*** Record set ***

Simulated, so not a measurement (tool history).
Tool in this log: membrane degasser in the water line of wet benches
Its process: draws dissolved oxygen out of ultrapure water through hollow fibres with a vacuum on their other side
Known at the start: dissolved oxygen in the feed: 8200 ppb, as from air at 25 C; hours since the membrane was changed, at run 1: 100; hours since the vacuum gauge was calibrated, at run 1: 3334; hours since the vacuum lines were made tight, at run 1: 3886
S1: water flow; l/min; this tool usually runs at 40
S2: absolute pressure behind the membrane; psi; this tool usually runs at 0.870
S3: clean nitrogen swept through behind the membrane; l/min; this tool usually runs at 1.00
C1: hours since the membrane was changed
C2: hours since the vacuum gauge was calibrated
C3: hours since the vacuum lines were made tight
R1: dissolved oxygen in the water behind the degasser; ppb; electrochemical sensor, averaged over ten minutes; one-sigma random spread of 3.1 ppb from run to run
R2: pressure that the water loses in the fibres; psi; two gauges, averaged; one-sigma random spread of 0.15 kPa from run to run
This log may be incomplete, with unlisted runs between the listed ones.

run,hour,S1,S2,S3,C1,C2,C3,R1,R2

*** End of Record set ***

**Work task**. Beginning with the first line of the listing above, print each line exactly until you have printed the line that contains "S1: water flow;".

**Task answer**.
Simulated, so not a measurement (tool history).
Tool in this log: membrane degasser in the water line of wet benches
Its process: draws dissolved oxygen out of ultrapure water through hollow fibres with a vacuum on their other side
Known at the start: dissolved oxygen in the feed: 8200 ppb, as from air at 25 C; hours since the membrane was changed, at run 1: 100; hours since the vacuum gauge was calibrated, at run 1: 3334; hours since the vacuum lines were made tight, at run 1: 3886
S1: water flow; l/min; this tool usually runs at 40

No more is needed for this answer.